▶ [WORK ITEM]
Only the lines below, from the one with "9,1.875,315,0.87,0.89,1.09,0.70,65,1489.5,1546.1,1626.9" through the one with "Move B is the one to make.", are to be written out, exactly.

▶ [RECORDS SHOWN]
====

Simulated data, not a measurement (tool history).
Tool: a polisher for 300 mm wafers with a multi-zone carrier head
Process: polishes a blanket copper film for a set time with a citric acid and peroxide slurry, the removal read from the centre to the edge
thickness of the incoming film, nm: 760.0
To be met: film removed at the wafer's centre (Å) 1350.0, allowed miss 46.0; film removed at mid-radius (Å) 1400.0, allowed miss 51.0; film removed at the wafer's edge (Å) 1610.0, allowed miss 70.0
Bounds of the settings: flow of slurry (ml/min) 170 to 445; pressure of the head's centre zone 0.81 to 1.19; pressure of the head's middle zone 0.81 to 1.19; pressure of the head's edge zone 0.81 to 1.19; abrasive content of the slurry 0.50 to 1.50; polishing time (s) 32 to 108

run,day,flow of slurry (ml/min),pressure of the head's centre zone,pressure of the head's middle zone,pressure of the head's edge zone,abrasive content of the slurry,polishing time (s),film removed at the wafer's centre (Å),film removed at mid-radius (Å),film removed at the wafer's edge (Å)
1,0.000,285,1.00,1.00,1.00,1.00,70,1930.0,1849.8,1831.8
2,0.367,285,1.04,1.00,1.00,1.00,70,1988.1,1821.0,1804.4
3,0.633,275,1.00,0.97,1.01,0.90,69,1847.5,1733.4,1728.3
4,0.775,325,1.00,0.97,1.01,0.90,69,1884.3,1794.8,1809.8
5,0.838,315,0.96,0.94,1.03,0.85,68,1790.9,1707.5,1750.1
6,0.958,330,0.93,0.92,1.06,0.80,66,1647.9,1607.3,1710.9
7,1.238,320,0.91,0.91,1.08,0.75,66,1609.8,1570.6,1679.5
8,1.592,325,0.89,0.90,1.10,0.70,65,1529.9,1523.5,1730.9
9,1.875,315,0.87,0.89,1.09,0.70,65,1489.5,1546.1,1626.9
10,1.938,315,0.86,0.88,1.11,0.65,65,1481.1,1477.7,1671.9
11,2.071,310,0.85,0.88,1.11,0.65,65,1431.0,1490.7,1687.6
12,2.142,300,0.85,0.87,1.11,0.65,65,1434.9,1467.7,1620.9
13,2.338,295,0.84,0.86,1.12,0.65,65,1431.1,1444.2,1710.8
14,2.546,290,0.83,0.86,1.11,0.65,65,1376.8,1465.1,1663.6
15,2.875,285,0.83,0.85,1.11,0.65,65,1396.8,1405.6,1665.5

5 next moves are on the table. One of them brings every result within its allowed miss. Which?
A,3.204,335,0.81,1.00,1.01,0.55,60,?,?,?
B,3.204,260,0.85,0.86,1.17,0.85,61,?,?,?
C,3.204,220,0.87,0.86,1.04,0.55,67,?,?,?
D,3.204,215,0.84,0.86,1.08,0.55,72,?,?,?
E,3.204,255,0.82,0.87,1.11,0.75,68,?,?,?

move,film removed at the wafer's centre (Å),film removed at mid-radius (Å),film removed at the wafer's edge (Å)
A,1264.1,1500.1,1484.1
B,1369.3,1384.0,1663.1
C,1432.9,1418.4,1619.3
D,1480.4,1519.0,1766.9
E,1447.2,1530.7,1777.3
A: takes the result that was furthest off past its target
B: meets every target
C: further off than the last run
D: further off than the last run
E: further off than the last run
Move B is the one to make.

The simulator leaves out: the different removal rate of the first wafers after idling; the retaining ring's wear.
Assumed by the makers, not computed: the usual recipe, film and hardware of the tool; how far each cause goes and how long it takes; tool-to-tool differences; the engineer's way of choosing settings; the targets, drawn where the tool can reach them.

====

▶ [YOUR SOLUTION]
9,1.875,315,0.87,0.89,1.09,0.70,65,1489.5,1546.1,1626.9
10,1.938,315,0.86,0.88,1.11,0.65,65,1481.1,1477.7,1671.9
11,2.071,310,0.85,0.88,1.11,0.65,65,1431.0,1490.7,1687.6
12,2.142,300,0.85,0.87,1.11,0.65,65,1434.9,1467.7,1620.9
13,2.338,295,0.84,0.86,1.12,0.65,65,1431.1,1444.2,1710.8
14,2.546,290,0.83,0.86,1.11,0.65,65,1376.8,1465.1,1663.6
15,2.875,285,0.83,0.85,1.11,0.65,65,1396.8,1405.6,1665.5

5 next moves are on the table. One of them brings every result within its allowed miss. Which?
A,3.204,335,0.81,1.00,1.01,0.55,60,?,?,?
B,3.204,260,0.85,0.86,1.17,0.85,61,?,?,?
C,3.204,220,0.87,0.86,1.04,0.55,67,?,?,?
D,3.204,215,0.84,0.86,1.08,0.55,72,?,?,?
E,3.204,255,0.82,0.87,1.11,0.75,68,?,?,?

move,film removed at the wafer's centre (Å),film removed at mid-radius (Å),film removed at the wafer's edge (Å)
A,1264.1,1500.1,1484.1
B,1369.3,1384.0,1663.1
C,1432.9,1418.4,1619.3
D,1480.4,1519.0,1766.9
E,1447.2,1530.7,1777.3
A: takes the result that was furthest off past its target
B: meets every target
C: further off than the last run
D: further off than the last run
E: further off than the last run
Move B is the one to make.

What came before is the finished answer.